Supplied records:
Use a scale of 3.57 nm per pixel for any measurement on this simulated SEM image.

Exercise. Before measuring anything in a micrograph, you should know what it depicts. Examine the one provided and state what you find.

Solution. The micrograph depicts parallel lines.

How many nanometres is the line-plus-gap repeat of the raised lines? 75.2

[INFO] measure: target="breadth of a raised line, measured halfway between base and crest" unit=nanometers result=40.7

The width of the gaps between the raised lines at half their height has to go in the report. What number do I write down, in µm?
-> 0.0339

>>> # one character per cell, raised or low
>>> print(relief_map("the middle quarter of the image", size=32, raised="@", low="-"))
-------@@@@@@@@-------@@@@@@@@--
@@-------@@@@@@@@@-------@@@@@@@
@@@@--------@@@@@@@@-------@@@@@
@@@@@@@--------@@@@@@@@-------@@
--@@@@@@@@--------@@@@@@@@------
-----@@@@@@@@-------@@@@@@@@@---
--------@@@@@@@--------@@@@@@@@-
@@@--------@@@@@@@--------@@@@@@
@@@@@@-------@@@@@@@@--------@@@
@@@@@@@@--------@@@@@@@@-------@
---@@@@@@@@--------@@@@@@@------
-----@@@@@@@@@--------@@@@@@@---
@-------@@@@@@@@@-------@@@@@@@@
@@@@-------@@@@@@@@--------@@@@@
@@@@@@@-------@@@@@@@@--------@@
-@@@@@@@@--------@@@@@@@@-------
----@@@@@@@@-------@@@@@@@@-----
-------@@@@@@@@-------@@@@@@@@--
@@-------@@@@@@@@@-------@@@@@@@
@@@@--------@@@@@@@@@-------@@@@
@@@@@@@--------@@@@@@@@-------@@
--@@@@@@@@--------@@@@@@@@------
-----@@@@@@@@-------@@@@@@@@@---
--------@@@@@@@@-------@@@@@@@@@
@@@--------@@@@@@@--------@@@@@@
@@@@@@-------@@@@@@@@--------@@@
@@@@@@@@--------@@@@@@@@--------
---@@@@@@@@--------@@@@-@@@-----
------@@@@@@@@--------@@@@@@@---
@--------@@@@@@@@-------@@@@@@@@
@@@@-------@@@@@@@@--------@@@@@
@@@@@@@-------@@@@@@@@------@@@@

Requirement:
Only the lines above, from the first through the one holding "raised or low", are to be output, and they must be copied exactly.

Task output:
Use a scale of 3.57 nm per pixel for any measurement on this simulated SEM image.

Exercise. Before measuring anything in a micrograph, you should know what it depicts. Examine the one provided and state what you find.

Solution. The micrograph depicts parallel lines.

How many nanometres is the line-plus-gap repeat of the raised lines? 75.2

[INFO] measure: target="breadth of a raised line, measured halfway between base and crest" unit=nanometers result=40.7

The width of the gaps between the raised lines at half their height has to go in the report. What number do I write down, in µm?
-> 0.0339

>>> # one character per cell, raised or low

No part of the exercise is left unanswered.